** RECORD SET follows **

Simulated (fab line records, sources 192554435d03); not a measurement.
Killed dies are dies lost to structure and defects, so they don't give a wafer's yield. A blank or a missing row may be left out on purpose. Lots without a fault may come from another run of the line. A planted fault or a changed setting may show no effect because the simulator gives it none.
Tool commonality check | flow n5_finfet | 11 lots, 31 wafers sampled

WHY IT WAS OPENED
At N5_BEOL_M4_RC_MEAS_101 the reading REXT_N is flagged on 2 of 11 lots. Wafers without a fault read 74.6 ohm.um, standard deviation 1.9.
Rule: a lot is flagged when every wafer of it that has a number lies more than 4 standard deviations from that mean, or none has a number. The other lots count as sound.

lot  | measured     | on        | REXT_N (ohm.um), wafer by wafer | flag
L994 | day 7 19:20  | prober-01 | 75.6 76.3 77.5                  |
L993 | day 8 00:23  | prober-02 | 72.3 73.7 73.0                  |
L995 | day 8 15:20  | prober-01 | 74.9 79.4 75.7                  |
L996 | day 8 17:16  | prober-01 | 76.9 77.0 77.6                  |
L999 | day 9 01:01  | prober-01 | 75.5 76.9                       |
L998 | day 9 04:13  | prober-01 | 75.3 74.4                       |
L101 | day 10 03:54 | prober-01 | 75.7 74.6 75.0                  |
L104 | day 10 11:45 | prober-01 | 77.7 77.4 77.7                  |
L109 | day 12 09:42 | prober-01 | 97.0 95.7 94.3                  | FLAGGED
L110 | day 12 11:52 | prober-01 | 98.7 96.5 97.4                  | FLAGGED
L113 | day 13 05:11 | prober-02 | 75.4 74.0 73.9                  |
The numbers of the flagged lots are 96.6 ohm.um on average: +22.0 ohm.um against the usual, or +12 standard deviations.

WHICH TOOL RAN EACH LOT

** End of RECORD SET **

**REQUIREMENT:** Faithfully copy every entry, leaving nothing out.

**ANSWER SECTION:**
Simulated (fab line records, sources 192554435d03); not a measurement.
Killed dies are dies lost to structure and defects, so they don't give a wafer's yield. A blank or a missing row may be left out on purpose. Lots without a fault may come from another run of the line. A planted fault or a changed setting may show no effect because the simulator gives it none.
Tool commonality check | flow n5_finfet | 11 lots, 31 wafers sampled

WHY IT WAS OPENED
At N5_BEOL_M4_RC_MEAS_101 the reading REXT_N is flagged on 2 of 11 lots. Wafers without a fault read 74.6 ohm.um, standard deviation 1.9.
Rule: a lot is flagged when every wafer of it that has a number lies more than 4 standard deviations from that mean, or none has a number. The other lots count as sound.

lot  | measured     | on        | REXT_N (ohm.um), wafer by wafer | flag
L994 | day 7 19:20  | prober-01 | 75.6 76.3 77.5                  |
L993 | day 8 00:23  | prober-02 | 72.3 73.7 73.0                  |
L995 | day 8 15:20  | prober-01 | 74.9 79.4 75.7                  |
L996 | day 8 17:16  | prober-01 | 76.9 77.0 77.6                  |
L999 | day 9 01:01  | prober-01 | 75.5 76.9                       |
L998 | day 9 04:13  | prober-01 | 75.3 74.4                       |
L101 | day 10 03:54 | prober-01 | 75.7 74.6 75.0                  |
L104 | day 10 11:45 | prober-01 | 77.7 77.4 77.7                  |
L109 | day 12 09:42 | prober-01 | 97.0 95.7 94.3                  | FLAGGED
L110 | day 12 11:52 | prober-01 | 98.7 96.5 97.4                  | FLAGGED
L113 | day 13 05:11 | prober-02 | 75.4 74.0 73.9                  |
The numbers of the flagged lots are 96.6 ohm.um on average: +22.0 ohm.um against the usual, or +12 standard deviations.

WHICH TOOL RAN EACH LOT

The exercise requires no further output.